REQUIREMENT: Would you repeat exactly the part of the listing below that runs from the line containing "The following is" down to the line containing "Each square cell", inclusive, and nothing else?

RECORD EXTRACTS:
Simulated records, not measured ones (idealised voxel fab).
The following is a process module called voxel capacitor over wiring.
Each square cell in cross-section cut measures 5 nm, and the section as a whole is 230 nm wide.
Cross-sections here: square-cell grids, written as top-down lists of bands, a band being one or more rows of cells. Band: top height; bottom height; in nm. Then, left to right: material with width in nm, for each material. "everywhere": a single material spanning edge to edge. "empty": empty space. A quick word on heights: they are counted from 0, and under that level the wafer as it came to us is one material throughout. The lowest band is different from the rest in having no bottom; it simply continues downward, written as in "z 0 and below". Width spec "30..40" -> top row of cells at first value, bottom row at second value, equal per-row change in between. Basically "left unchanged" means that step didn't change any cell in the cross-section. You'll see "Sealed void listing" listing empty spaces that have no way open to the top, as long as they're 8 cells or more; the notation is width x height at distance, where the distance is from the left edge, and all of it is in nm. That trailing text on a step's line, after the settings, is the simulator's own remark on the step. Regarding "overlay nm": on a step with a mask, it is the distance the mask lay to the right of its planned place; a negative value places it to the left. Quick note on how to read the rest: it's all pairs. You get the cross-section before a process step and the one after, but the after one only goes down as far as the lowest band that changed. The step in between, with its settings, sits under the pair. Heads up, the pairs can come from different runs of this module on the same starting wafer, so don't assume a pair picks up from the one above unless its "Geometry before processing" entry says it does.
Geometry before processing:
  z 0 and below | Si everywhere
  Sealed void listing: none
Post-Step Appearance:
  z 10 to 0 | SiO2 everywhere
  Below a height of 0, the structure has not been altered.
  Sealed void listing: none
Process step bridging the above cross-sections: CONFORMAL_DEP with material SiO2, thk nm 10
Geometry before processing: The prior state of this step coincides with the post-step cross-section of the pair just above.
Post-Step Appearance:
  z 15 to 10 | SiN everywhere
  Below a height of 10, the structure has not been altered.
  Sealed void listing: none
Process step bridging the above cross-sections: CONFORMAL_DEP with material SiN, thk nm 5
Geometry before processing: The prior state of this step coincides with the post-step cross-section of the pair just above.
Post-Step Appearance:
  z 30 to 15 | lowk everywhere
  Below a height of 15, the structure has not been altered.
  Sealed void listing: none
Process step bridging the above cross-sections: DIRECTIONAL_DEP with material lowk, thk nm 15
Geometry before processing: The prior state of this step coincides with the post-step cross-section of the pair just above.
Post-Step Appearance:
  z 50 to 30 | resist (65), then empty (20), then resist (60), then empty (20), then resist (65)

EXERCISE SOLUTION:
The following is a process module called voxel capacitor over wiring.
Each square cell in cross-section cut measures 5 nm, and the section as a whole is 230 nm wide.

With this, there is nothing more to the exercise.